ENTRIES PROVIDED START

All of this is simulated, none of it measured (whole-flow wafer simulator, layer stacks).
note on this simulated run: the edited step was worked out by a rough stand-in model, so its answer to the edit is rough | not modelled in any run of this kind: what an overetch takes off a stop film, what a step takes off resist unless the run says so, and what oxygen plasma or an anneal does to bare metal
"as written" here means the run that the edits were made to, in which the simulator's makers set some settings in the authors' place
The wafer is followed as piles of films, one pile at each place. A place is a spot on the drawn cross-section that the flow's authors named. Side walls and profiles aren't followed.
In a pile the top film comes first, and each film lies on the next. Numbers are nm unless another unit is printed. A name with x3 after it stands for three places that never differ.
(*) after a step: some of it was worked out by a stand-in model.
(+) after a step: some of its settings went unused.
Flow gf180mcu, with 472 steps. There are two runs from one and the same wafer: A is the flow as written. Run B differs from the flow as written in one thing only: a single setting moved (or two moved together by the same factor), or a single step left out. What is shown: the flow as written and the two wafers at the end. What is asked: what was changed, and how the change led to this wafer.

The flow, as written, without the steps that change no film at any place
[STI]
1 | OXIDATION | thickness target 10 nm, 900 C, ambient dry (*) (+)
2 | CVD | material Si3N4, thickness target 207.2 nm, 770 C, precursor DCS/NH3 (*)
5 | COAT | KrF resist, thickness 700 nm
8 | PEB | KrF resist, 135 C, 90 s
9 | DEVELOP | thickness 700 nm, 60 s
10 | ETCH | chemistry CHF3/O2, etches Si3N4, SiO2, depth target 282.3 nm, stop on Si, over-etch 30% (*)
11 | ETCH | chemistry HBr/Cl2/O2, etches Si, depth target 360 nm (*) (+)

ENTRIES PROVIDED END

▶ ACTION ITEM
Exactly repeat the lines running from the top of the listing to the line bearing "the authors' place", both of those lines included, and only them.

▶ TASK RESPONSE
All of this is simulated, none of it measured (whole-flow wafer simulator, layer stacks).
note on this simulated run: the edited step was worked out by a rough stand-in model, so its answer to the edit is rough | not modelled in any run of this kind: what an overetch takes off a stop film, what a step takes off resist unless the run says so, and what oxygen plasma or an anneal does to bare metal
"as written" here means the run that the edits were made to, in which the simulator's makers set some settings in the authors' place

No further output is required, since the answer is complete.